--- START ---

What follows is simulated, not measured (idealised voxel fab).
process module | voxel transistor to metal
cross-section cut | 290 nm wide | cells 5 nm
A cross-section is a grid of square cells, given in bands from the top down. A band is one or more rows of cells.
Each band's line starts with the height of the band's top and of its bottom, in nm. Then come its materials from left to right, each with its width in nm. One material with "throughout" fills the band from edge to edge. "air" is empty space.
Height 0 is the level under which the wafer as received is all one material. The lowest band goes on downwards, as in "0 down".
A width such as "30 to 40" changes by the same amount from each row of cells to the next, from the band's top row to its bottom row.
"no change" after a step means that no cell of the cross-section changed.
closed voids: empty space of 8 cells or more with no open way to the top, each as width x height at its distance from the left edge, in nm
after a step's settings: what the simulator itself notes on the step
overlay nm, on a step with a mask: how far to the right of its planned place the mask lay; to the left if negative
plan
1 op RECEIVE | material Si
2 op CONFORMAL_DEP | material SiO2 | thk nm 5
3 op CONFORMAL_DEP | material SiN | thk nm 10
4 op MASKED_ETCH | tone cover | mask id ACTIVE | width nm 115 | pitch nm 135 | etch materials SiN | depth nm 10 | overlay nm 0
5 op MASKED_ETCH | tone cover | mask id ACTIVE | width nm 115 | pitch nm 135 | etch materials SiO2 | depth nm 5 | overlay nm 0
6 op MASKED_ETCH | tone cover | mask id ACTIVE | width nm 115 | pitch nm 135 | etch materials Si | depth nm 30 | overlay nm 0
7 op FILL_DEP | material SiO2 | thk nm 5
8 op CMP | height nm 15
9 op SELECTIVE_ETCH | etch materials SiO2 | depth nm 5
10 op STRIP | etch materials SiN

--- END ---

--- Task item ---
The first line of the entries above marks where to begin; repeat each line exactly through the one that contains "the cross-section changed.", and include that line.

--- Worked solution ---
What follows is simulated, not measured (idealised voxel fab).
process module | voxel transistor to metal
cross-section cut | 290 nm wide | cells 5 nm
A cross-section is a grid of square cells, given in bands from the top down. A band is one or more rows of cells.
Each band's line starts with the height of the band's top and of its bottom, in nm. Then come its materials from left to right, each with its width in nm. One material with "throughout" fills the band from edge to edge. "air" is empty space.
Height 0 is the level under which the wafer as received is all one material. The lowest band goes on downwards, as in "0 down".
A width such as "30 to 40" changes by the same amount from each row of cells to the next, from the band's top row to its bottom row.
"no change" after a step means that no cell of the cross-section changed.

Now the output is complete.